Type again, exactly, the lines below from the start through the line that includes "The width of".

══════
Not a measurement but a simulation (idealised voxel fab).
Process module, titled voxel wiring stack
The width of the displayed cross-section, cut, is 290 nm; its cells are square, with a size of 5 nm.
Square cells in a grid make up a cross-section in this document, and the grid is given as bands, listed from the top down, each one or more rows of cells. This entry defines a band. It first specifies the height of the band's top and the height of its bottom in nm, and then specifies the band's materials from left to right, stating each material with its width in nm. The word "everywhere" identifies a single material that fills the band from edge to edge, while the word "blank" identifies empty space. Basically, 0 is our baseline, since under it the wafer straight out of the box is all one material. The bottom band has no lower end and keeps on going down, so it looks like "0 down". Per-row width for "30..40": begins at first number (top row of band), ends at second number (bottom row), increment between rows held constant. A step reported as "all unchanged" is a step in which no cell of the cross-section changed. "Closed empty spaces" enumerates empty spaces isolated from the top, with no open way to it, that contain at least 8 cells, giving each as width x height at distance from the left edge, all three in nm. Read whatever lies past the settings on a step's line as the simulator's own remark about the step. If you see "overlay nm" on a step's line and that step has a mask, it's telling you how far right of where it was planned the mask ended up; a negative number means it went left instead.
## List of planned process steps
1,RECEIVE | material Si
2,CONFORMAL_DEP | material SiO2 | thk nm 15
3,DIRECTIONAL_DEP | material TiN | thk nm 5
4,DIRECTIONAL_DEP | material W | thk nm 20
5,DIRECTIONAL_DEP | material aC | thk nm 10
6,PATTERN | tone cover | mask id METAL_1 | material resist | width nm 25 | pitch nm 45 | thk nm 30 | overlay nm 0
══════

Answer space:
Not a measurement but a simulation (idealised voxel fab).
Process module, titled voxel wiring stack
The width of the displayed cross-section, cut, is 290 nm; its cells are square, with a size of 5 nm.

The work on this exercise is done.